Action item
The response should be a faithful copy of every record, with nothing left out.

Data records
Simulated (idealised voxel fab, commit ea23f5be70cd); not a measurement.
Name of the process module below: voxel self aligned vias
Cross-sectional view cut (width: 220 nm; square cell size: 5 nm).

Problem solution
Simulated (idealised voxel fab, commit ea23f5be70cd); not a measurement.
Name of the process module below: voxel self aligned vias
Cross-sectional view cut (width: 220 nm; square cell size: 5 nm).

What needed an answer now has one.